╭─ Stored data
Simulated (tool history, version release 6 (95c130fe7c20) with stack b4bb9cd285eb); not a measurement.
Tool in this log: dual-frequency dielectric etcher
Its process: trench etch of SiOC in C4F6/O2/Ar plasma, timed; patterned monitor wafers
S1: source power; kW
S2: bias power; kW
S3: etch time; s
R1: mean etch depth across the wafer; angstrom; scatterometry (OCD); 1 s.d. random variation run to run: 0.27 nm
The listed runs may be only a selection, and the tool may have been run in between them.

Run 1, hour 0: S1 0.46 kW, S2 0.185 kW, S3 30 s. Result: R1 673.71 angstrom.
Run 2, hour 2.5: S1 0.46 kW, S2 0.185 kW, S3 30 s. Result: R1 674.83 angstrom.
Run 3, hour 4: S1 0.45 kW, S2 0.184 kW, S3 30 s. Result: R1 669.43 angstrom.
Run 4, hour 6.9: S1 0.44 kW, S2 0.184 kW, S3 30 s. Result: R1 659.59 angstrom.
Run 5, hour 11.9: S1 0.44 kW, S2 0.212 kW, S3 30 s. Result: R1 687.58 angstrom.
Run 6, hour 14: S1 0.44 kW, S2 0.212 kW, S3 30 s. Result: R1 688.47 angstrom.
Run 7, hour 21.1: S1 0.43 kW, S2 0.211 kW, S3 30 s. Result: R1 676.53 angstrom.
╰─

Work instruction
So that nothing is lost, please repeat all of the entries exactly.

Reply
Simulated (tool history, version release 6 (95c130fe7c20) with stack b4bb9cd285eb); not a measurement.
Tool in this log: dual-frequency dielectric etcher
Its process: trench etch of SiOC in C4F6/O2/Ar plasma, timed; patterned monitor wafers
S1: source power; kW
S2: bias power; kW
S3: etch time; s
R1: mean etch depth across the wafer; angstrom; scatterometry (OCD); 1 s.d. random variation run to run: 0.27 nm
The listed runs may be only a selection, and the tool may have been run in between them.

Run 1, hour 0: S1 0.46 kW, S2 0.185 kW, S3 30 s. Result: R1 673.71 angstrom.
Run 2, hour 2.5: S1 0.46 kW, S2 0.185 kW, S3 30 s. Result: R1 674.83 angstrom.
Run 3, hour 4: S1 0.45 kW, S2 0.184 kW, S3 30 s. Result: R1 669.43 angstrom.
Run 4, hour 6.9: S1 0.44 kW, S2 0.184 kW, S3 30 s. Result: R1 659.59 angstrom.
Run 5, hour 11.9: S1 0.44 kW, S2 0.212 kW, S3 30 s. Result: R1 687.58 angstrom.
Run 6, hour 14: S1 0.44 kW, S2 0.212 kW, S3 30 s. Result: R1 688.47 angstrom.
Run 7, hour 21.1: S1 0.43 kW, S2 0.211 kW, S3 30 s. Result: R1 676.53 angstrom.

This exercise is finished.